__Data extract__.
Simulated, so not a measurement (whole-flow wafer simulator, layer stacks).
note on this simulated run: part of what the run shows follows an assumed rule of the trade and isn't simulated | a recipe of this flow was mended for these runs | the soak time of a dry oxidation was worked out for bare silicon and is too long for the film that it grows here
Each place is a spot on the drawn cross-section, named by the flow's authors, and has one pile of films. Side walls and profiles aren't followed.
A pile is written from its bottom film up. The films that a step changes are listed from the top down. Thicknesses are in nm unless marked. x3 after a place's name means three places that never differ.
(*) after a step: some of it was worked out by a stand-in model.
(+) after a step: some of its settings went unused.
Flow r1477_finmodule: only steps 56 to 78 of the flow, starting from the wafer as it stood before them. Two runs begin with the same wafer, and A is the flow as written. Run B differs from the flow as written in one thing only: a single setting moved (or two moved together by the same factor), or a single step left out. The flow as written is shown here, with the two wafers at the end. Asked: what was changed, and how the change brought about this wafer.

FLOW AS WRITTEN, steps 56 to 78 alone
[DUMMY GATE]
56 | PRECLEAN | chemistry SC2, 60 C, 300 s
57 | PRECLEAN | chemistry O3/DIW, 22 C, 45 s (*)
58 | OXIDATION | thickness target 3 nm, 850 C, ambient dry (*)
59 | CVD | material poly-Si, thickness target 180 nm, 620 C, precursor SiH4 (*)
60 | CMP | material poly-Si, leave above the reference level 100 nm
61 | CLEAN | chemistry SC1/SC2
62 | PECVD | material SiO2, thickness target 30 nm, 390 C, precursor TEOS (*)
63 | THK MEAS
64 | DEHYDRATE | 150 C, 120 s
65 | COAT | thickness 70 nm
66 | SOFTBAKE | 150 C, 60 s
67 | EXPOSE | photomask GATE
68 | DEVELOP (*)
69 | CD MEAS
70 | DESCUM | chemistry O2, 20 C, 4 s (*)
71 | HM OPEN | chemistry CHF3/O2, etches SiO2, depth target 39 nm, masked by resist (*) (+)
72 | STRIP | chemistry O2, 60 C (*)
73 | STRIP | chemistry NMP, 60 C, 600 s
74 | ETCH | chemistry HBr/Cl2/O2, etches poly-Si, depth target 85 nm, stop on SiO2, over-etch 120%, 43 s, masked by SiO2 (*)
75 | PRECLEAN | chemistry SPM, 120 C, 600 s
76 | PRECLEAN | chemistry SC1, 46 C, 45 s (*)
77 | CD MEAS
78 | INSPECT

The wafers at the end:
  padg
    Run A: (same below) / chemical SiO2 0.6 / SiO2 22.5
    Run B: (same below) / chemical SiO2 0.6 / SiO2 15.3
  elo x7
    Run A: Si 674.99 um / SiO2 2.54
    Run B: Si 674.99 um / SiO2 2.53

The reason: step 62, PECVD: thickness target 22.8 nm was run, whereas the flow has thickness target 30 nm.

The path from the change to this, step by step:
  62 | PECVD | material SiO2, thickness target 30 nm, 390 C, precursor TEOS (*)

__Activity__. Once you find the line containing "FLOW AS WRITTEN, steps 56 to 78 alone", stop: reproduce exactly that line and every line of the data before it, and nothing else.

__Response area__.
Simulated, so not a measurement (whole-flow wafer simulator, layer stacks).
note on this simulated run: part of what the run shows follows an assumed rule of the trade and isn't simulated | a recipe of this flow was mended for these runs | the soak time of a dry oxidation was worked out for bare silicon and is too long for the film that it grows here
Each place is a spot on the drawn cross-section, named by the flow's authors, and has one pile of films. Side walls and profiles aren't followed.
A pile is written from its bottom film up. The films that a step changes are listed from the top down. Thicknesses are in nm unless marked. x3 after a place's name means three places that never differ.
(*) after a step: some of it was worked out by a stand-in model.
(+) after a step: some of its settings went unused.
Flow r1477_finmodule: only steps 56 to 78 of the flow, starting from the wafer as it stood before them. Two runs begin with the same wafer, and A is the flow as written. Run B differs from the flow as written in one thing only: a single setting moved (or two moved together by the same factor), or a single step left out. The flow as written is shown here, with the two wafers at the end. Asked: what was changed, and how the change brought about this wafer.

FLOW AS WRITTEN, steps 56 to 78 alone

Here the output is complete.